TASK ITEM ▸
Below are entries; print them exactly from the first line through the one containing "For the purposes".

PROVIDED DATA ▸
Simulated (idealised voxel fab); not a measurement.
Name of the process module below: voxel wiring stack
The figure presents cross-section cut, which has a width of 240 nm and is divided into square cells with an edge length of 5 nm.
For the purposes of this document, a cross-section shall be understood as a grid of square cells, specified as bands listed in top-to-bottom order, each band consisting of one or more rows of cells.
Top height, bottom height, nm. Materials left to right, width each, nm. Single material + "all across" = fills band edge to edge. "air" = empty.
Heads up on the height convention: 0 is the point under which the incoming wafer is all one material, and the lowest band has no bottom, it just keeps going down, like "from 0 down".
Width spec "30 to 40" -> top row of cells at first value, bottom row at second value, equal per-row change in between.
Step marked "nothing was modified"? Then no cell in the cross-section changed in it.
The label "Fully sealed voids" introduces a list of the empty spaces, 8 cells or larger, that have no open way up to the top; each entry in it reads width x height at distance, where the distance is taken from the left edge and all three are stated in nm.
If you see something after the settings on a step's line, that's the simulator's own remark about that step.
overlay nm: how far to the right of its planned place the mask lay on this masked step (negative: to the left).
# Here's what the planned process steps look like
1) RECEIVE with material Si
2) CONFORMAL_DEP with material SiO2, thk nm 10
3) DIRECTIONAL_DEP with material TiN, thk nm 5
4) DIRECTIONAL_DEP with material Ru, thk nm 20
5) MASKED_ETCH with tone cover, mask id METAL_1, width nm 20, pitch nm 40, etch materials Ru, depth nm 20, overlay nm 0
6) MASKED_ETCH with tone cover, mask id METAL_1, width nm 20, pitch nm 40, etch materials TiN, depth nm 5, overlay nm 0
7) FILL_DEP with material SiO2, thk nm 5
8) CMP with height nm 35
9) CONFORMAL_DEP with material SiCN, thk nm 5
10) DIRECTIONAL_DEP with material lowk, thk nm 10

ANSWER AREA ▸
Simulated (idealised voxel fab); not a measurement.
Name of the process module below: voxel wiring stack
The figure presents cross-section cut, which has a width of 240 nm and is divided into square cells with an edge length of 5 nm.
For the purposes of this document, a cross-section shall be understood as a grid of square cells, specified as bands listed in top-to-bottom order, each band consisting of one or more rows of cells.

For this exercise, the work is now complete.